THE DATA.
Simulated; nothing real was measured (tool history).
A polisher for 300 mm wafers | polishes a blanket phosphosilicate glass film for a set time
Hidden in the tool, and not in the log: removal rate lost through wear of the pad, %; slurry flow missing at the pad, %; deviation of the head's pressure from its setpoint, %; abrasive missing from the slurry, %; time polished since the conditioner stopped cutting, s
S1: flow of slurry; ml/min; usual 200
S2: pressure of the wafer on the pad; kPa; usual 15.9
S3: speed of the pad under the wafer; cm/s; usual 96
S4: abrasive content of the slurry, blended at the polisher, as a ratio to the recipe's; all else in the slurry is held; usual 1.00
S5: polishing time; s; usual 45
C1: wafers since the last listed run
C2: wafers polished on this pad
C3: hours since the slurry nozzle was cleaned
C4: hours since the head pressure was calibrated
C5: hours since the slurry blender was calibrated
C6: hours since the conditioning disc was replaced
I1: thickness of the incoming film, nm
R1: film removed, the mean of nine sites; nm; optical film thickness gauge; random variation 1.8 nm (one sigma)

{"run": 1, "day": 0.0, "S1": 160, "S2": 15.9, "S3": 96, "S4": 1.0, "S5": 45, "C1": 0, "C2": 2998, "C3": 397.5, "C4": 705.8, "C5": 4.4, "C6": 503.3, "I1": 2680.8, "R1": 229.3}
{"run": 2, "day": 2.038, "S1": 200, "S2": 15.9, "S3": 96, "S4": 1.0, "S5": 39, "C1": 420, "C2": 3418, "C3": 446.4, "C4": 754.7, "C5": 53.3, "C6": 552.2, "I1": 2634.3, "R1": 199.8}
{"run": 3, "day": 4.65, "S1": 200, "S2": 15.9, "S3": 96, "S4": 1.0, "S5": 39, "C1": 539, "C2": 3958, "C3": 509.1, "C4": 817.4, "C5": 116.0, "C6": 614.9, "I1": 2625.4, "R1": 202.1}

TASK ITEM. Please copy exactly the lines from the first line of the records above through the line containing "Hidden in the", including both, and nothing more.

WRITTEN ANSWER.
Simulated; nothing real was measured (tool history).
A polisher for 300 mm wafers | polishes a blanket phosphosilicate glass film for a set time
Hidden in the tool, and not in the log: removal rate lost through wear of the pad, %; slurry flow missing at the pad, %; deviation of the head's pressure from its setpoint, %; abrasive missing from the slurry, %; time polished since the conditioner stopped cutting, s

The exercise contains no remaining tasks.